> [RECORD EXTRACTS]
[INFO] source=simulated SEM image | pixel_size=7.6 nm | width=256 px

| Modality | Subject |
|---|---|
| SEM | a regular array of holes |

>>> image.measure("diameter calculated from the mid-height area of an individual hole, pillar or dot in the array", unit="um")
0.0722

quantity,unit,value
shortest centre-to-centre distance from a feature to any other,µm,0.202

> [WORK REQUEST] Starting with the first line of the listing above, copy each line exactly until you have copied the line containing "quantity,unit,value". Stop there.

> [YOUR SOLUTION]
[INFO] source=simulated SEM image | pixel_size=7.6 nm | width=256 px

| Modality | Subject |
|---|---|
| SEM | a regular array of holes |

>>> image.measure("diameter calculated from the mid-height area of an individual hole, pillar or dot in the array", unit="um")
0.0722

quantity,unit,value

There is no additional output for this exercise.